■ **WORK ITEM**
The line that contains "Standard recipe for" marks the end: retype the data below exactly from its first line through that line.

==== THE DATA ====
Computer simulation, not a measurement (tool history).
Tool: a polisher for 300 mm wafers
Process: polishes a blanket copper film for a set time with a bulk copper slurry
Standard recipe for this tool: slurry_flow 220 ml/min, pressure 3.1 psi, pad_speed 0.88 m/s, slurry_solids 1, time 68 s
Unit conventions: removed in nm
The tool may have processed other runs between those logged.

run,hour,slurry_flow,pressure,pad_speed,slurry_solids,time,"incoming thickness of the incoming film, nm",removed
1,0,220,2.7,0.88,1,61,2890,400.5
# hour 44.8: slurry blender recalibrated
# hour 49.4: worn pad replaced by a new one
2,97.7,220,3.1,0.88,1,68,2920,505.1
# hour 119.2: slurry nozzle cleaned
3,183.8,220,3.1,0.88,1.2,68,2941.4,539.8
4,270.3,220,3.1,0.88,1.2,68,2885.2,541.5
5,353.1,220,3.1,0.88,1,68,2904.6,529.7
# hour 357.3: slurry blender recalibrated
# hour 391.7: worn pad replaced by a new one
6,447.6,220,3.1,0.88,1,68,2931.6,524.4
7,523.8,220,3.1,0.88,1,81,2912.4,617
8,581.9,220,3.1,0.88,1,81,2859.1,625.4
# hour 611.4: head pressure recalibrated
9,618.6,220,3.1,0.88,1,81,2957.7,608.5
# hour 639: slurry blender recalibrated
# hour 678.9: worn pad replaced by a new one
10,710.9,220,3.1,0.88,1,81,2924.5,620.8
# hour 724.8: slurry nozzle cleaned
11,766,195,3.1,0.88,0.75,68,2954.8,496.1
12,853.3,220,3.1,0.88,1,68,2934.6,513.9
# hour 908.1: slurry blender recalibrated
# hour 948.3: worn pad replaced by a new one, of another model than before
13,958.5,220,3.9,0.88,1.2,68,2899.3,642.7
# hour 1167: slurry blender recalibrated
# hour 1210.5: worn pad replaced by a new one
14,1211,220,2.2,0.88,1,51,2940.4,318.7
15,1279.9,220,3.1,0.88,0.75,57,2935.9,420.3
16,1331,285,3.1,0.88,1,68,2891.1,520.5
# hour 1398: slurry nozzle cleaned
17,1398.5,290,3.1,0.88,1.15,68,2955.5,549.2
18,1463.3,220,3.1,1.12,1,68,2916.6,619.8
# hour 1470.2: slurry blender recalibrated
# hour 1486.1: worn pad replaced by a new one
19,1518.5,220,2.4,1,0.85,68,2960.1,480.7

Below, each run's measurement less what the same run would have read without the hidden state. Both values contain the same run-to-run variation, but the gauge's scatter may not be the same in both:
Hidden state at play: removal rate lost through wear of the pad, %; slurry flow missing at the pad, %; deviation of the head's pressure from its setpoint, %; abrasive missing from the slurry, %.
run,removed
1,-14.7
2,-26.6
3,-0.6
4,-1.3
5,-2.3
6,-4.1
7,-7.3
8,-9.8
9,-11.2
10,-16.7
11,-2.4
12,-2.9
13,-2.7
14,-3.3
====

■ **EXPECTED ANSWER**
Computer simulation, not a measurement (tool history).
Tool: a polisher for 300 mm wafers
Process: polishes a blanket copper film for a set time with a bulk copper slurry
Standard recipe for this tool: slurry_flow 220 ml/min, pressure 3.1 psi, pad_speed 0.88 m/s, slurry_solids 1, time 68 s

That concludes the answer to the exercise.